Raw data
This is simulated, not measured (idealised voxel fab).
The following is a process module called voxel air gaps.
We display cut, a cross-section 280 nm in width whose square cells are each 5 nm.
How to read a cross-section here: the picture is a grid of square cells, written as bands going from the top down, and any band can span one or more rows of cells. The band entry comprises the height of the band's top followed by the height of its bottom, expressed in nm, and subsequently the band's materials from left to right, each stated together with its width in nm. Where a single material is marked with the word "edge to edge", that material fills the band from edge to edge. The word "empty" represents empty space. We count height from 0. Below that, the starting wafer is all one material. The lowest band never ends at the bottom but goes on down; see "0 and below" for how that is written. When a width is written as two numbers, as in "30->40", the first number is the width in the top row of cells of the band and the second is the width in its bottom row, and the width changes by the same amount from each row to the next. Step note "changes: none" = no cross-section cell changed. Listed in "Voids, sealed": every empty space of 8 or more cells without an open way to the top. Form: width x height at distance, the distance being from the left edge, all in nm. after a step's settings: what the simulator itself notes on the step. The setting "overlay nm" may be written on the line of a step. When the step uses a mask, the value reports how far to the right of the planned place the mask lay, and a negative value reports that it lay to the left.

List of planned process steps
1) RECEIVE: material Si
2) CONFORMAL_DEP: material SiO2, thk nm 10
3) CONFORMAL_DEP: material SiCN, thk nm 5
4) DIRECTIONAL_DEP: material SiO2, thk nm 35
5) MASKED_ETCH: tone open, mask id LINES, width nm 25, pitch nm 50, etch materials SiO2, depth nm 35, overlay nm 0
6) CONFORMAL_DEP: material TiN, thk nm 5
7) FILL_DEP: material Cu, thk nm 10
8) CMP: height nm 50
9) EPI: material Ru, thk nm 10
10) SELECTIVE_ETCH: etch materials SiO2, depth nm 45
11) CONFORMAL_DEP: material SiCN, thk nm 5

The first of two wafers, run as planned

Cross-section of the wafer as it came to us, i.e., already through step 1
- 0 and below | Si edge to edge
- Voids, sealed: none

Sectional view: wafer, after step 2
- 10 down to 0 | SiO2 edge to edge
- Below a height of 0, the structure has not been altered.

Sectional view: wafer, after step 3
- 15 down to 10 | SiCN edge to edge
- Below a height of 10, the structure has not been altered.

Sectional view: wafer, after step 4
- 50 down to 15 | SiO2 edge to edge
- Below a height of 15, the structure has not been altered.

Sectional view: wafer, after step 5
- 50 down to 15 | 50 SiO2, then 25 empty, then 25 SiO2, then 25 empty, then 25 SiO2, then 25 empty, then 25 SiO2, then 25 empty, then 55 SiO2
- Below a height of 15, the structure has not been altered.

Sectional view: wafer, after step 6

Work task
The lines to return begin at the first line of the records and end at the line holding "We display cut, a"; please return them exactly, including both, and nothing beyond.

Exercise solution
This is simulated, not measured (idealised voxel fab).
The following is a process module called voxel air gaps.
We display cut, a cross-section 280 nm in width whose square cells are each 5 nm.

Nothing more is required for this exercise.